REQUIREMENT:
The line containing "(+) following a" marks the end: output every line of the data up to it, and that line too, exactly as written.

*** Block opens ***

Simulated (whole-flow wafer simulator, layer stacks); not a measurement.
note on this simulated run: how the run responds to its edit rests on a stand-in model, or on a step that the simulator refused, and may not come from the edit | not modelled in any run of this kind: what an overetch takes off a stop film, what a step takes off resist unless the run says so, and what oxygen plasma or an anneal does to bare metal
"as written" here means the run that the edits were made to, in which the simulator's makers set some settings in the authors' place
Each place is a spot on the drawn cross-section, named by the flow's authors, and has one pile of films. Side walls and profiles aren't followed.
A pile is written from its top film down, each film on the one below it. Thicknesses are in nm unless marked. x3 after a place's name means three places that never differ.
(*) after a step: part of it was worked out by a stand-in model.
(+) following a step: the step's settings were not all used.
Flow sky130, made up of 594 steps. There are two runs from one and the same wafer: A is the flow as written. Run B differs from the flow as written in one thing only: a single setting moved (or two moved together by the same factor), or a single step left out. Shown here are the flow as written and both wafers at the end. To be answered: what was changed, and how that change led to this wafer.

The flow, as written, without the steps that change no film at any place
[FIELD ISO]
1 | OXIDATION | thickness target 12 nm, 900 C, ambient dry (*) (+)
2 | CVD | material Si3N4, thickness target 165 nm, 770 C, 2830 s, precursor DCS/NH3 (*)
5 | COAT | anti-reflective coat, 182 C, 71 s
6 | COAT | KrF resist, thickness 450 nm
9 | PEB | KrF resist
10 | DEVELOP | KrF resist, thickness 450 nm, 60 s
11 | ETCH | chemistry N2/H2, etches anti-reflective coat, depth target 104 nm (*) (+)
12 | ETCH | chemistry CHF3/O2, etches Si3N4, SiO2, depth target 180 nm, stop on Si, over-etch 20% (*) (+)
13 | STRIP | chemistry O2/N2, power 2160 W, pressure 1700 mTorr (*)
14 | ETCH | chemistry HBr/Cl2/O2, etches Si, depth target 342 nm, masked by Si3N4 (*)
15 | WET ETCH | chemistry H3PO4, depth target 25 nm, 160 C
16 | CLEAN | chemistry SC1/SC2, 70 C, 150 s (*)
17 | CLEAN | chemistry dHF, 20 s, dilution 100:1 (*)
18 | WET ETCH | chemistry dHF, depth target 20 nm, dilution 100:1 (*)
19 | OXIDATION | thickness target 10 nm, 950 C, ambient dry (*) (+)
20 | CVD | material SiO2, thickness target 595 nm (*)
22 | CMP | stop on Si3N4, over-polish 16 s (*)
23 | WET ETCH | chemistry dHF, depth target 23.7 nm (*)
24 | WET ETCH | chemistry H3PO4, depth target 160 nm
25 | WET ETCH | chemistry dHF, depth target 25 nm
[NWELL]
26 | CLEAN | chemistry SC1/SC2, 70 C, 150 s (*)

*** Block closes ***

PROBLEM SOLUTION:
Simulated (whole-flow wafer simulator, layer stacks); not a measurement.
note on this simulated run: how the run responds to its edit rests on a stand-in model, or on a step that the simulator refused, and may not come from the edit | not modelled in any run of this kind: what an overetch takes off a stop film, what a step takes off resist unless the run says so, and what oxygen plasma or an anneal does to bare metal
"as written" here means the run that the edits were made to, in which the simulator's makers set some settings in the authors' place
Each place is a spot on the drawn cross-section, named by the flow's authors, and has one pile of films. Side walls and profiles aren't followed.
A pile is written from its top film down, each film on the one below it. Thicknesses are in nm unless marked. x3 after a place's name means three places that never differ.
(*) after a step: part of it was worked out by a stand-in model.
(+) following a step: the step's settings were not all used.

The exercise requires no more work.